Data listing
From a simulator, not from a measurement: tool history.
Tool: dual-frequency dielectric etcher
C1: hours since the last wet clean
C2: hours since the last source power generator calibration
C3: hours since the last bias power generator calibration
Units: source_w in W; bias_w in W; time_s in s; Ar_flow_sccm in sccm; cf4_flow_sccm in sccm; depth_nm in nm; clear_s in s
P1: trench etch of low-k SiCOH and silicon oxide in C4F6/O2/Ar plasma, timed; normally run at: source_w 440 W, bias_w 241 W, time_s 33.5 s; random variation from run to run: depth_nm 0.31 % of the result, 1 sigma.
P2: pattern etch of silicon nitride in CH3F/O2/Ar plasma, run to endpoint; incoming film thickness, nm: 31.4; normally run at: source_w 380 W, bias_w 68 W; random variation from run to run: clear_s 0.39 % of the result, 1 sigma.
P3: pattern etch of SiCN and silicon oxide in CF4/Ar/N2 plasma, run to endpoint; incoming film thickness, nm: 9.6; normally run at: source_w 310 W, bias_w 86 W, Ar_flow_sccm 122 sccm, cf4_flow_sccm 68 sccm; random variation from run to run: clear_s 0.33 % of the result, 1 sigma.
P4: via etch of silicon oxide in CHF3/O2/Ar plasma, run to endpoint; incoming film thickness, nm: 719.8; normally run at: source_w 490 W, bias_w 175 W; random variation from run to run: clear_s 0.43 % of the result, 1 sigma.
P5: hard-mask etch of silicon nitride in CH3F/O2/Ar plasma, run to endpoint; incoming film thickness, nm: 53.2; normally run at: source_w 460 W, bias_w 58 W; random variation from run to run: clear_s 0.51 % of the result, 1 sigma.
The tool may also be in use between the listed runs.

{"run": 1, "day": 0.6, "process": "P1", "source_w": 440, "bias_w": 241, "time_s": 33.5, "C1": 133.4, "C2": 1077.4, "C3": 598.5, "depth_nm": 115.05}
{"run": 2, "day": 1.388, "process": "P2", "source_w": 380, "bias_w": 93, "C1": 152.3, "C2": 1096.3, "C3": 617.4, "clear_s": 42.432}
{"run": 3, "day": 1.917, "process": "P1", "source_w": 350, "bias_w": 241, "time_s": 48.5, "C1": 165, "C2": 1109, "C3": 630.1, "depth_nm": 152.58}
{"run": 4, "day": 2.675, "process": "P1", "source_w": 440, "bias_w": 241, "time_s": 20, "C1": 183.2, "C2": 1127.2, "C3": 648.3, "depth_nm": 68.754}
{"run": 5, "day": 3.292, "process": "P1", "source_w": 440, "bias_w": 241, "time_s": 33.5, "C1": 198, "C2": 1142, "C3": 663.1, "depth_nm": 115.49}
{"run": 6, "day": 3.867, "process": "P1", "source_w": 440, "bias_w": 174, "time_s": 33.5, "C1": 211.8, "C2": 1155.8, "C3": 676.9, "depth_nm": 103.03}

Activity
Output, unchanged, the lines of the listing above from the first one through the one holding "P2: pattern etch". Leave out every line after it.

Response area
From a simulator, not from a measurement: tool history.
Tool: dual-frequency dielectric etcher
C1: hours since the last wet clean
C2: hours since the last source power generator calibration
C3: hours since the last bias power generator calibration
Units: source_w in W; bias_w in W; time_s in s; Ar_flow_sccm in sccm; cf4_flow_sccm in sccm; depth_nm in nm; clear_s in s
P1: trench etch of low-k SiCOH and silicon oxide in C4F6/O2/Ar plasma, timed; normally run at: source_w 440 W, bias_w 241 W, time_s 33.5 s; random variation from run to run: depth_nm 0.31 % of the result, 1 sigma.
P2: pattern etch of silicon nitride in CH3F/O2/Ar plasma, run to endpoint; incoming film thickness, nm: 31.4; normally run at: source_w 380 W, bias_w 68 W; random variation from run to run: clear_s 0.39 % of the result, 1 sigma.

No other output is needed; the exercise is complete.